=== RECORD SET ===

== Segment start ==

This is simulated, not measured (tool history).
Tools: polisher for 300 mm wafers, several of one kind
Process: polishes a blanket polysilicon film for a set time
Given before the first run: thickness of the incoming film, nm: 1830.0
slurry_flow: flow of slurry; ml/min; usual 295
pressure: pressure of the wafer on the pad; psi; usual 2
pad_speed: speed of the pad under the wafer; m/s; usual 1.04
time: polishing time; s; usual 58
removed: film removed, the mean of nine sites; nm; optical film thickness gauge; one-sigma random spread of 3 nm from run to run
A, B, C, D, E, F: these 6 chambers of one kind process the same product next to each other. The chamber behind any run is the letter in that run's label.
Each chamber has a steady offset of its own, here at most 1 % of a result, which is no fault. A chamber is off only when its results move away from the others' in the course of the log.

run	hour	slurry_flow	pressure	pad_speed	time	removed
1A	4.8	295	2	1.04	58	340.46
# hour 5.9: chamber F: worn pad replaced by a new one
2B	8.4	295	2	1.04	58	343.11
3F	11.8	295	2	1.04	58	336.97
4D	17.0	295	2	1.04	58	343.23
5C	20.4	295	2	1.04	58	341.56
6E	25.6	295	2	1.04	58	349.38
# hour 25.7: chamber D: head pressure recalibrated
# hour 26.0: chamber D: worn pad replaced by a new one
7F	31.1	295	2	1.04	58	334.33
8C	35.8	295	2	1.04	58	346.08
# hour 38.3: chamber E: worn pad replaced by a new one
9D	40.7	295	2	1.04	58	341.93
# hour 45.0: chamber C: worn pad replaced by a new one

== Segment end ==

Please retype all of the records, keeping each line exactly as it is.

This is simulated, not measured (tool history).
Tools: polisher for 300 mm wafers, several of one kind
Process: polishes a blanket polysilicon film for a set time
Given before the first run: thickness of the incoming film, nm: 1830.0
slurry_flow: flow of slurry; ml/min; usual 295
pressure: pressure of the wafer on the pad; psi; usual 2
pad_speed: speed of the pad under the wafer; m/s; usual 1.04
time: polishing time; s; usual 58
removed: film removed, the mean of nine sites; nm; optical film thickness gauge; one-sigma random spread of 3 nm from run to run
A, B, C, D, E, F: these 6 chambers of one kind process the same product next to each other. The chamber behind any run is the letter in that run's label.
Each chamber has a steady offset of its own, here at most 1 % of a result, which is no fault. A chamber is off only when its results move away from the others' in the course of the log.

run	hour	slurry_flow	pressure	pad_speed	time	removed
1A	4.8	295	2	1.04	58	340.46
# hour 5.9: chamber F: worn pad replaced by a new one
2B	8.4	295	2	1.04	58	343.11
3F	11.8	295	2	1.04	58	336.97
4D	17.0	295	2	1.04	58	343.23
5C	20.4	295	2	1.04	58	341.56
6E	25.6	295	2	1.04	58	349.38
# hour 25.7: chamber D: head pressure recalibrated
# hour 26.0: chamber D: worn pad replaced by a new one
7F	31.1	295	2	1.04	58	334.33
8C	35.8	295	2	1.04	58	346.08
# hour 38.3: chamber E: worn pad replaced by a new one
9D	40.7	295	2	1.04	58	341.93
# hour 45.0: chamber C: worn pad replaced by a new one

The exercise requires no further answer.